[[ MATERIAL SHOWN, beginning ]]
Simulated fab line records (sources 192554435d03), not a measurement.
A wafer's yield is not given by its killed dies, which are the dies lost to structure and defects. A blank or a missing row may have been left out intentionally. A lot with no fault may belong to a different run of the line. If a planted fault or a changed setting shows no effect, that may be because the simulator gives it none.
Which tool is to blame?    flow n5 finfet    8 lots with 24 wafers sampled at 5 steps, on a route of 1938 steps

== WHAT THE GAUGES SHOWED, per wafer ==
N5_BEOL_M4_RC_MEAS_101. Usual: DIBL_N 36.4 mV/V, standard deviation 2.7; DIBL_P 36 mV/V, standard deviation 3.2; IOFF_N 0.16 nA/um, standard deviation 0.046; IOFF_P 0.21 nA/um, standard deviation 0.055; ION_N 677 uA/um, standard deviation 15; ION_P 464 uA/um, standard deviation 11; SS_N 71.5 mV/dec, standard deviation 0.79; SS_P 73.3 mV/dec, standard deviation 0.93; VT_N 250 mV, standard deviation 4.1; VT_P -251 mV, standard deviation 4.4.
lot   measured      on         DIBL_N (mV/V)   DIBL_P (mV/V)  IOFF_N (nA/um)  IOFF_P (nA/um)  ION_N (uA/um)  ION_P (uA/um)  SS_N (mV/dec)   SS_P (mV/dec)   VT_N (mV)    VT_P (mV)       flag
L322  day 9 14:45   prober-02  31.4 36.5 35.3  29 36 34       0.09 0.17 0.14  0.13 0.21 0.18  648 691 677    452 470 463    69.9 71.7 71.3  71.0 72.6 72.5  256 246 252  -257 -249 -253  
[[ MATERIAL SHOWN, end ]]

EXERCISE: Start at the first line of the data above. Stop after the line containing "Which tool is", reproducing each line exactly and adding nothing.

RESPONSE:
Simulated fab line records (sources 192554435d03), not a measurement.
A wafer's yield is not given by its killed dies, which are the dies lost to structure and defects. A blank or a missing row may have been left out intentionally. A lot with no fault may belong to a different run of the line. If a planted fault or a changed setting shows no effect, that may be because the simulator gives it none.
Which tool is to blame?    flow n5 finfet    8 lots with 24 wafers sampled at 5 steps, on a route of 1938 steps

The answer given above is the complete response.